#### Data shown:
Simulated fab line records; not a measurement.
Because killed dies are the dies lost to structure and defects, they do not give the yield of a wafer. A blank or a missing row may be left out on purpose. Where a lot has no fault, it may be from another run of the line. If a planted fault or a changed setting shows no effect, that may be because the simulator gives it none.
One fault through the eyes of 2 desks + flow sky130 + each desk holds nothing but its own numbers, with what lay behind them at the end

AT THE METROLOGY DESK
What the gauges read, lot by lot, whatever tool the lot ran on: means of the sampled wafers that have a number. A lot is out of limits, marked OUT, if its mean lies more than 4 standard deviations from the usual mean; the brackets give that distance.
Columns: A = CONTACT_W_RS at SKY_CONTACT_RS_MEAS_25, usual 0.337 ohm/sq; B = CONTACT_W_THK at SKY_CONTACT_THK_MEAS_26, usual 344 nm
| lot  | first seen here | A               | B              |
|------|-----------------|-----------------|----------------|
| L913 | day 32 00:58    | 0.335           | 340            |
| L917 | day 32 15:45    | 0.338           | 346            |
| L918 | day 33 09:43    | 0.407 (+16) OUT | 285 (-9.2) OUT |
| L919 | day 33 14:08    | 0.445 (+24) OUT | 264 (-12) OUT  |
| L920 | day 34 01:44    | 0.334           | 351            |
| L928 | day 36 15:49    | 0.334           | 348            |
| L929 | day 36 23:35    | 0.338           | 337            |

#### Activity:
In the entries above, find the line with "One fault through" and the line with "What the gauges", then set down exactly those two and every line between them, nothing else.

#### Written solution:
One fault through the eyes of 2 desks + flow sky130 + each desk holds nothing but its own numbers, with what lay behind them at the end

AT THE METROLOGY DESK
What the gauges read, lot by lot, whatever tool the lot ran on: means of the sampled wafers that have a number. A lot is out of limits, marked OUT, if its mean lies more than 4 standard deviations from the usual mean; the brackets give that distance.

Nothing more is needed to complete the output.